*** Opening of RECORDS SUPPLIED ***

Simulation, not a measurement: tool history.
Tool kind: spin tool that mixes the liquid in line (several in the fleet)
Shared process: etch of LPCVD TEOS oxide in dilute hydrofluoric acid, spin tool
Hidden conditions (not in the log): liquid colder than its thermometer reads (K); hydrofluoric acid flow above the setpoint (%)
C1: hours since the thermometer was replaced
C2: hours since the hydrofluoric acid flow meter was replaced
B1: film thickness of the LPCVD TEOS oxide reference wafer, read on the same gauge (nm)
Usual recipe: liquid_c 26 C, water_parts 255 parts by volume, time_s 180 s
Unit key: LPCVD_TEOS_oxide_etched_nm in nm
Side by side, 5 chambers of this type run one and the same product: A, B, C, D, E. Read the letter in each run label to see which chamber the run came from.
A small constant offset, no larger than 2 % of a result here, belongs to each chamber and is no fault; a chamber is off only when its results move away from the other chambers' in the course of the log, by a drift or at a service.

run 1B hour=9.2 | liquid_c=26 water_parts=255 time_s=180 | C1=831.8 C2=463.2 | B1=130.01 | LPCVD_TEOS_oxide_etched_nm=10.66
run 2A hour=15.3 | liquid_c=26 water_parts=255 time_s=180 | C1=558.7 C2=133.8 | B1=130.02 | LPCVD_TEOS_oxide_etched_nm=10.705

*** Close of RECORDS SUPPLIED ***

_BRIEF_
Go through the records above and copy each one exactly.

_RESPONSE AREA_
Simulation, not a measurement: tool history.
Tool kind: spin tool that mixes the liquid in line (several in the fleet)
Shared process: etch of LPCVD TEOS oxide in dilute hydrofluoric acid, spin tool
Hidden conditions (not in the log): liquid colder than its thermometer reads (K); hydrofluoric acid flow above the setpoint (%)
C1: hours since the thermometer was replaced
C2: hours since the hydrofluoric acid flow meter was replaced
B1: film thickness of the LPCVD TEOS oxide reference wafer, read on the same gauge (nm)
Usual recipe: liquid_c 26 C, water_parts 255 parts by volume, time_s 180 s
Unit key: LPCVD_TEOS_oxide_etched_nm in nm
Side by side, 5 chambers of this type run one and the same product: A, B, C, D, E. Read the letter in each run label to see which chamber the run came from.
A small constant offset, no larger than 2 % of a result here, belongs to each chamber and is no fault; a chamber is off only when its results move away from the other chambers' in the course of the log, by a drift or at a service.

run 1B hour=9.2 | liquid_c=26 water_parts=255 time_s=180 | C1=831.8 C2=463.2 | B1=130.01 | LPCVD_TEOS_oxide_etched_nm=10.66
run 2A hour=15.3 | liquid_c=26 water_parts=255 time_s=180 | C1=558.7 C2=133.8 | B1=130.02 | LPCVD_TEOS_oxide_etched_nm=10.705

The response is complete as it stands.